- Work order
In your answer, copy every entry that follows exactly.

┄┄┄┄┄┄┄┄┄┄
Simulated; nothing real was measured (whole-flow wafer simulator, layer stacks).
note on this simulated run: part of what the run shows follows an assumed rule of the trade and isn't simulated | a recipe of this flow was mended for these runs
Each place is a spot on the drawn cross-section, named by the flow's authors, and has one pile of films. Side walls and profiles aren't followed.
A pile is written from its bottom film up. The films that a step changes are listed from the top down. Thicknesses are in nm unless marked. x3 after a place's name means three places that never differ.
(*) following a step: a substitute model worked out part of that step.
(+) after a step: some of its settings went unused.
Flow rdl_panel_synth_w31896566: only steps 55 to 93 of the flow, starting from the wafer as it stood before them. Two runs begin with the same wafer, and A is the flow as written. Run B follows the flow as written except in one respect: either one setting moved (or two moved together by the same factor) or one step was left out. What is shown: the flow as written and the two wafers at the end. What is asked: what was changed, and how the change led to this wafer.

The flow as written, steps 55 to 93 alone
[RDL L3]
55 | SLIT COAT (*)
┄┄┄┄┄┄┄┄┄┄

- Exercise result
Simulated; nothing real was measured (whole-flow wafer simulator, layer stacks).
note on this simulated run: part of what the run shows follows an assumed rule of the trade and isn't simulated | a recipe of this flow was mended for these runs
Each place is a spot on the drawn cross-section, named by the flow's authors, and has one pile of films. Side walls and profiles aren't followed.
A pile is written from its bottom film up. The films that a step changes are listed from the top down. Thicknesses are in nm unless marked. x3 after a place's name means three places that never differ.
(*) following a step: a substitute model worked out part of that step.
(+) after a step: some of its settings went unused.
Flow rdl_panel_synth_w31896566: only steps 55 to 93 of the flow, starting from the wafer as it stood before them. Two runs begin with the same wafer, and A is the flow as written. Run B follows the flow as written except in one respect: either one setting moved (or two moved together by the same factor) or one step was left out. What is shown: the flow as written and the two wafers at the end. What is asked: what was changed, and how the change led to this wafer.

The flow as written, steps 55 to 93 alone
[RDL L3]
55 | SLIT COAT (*)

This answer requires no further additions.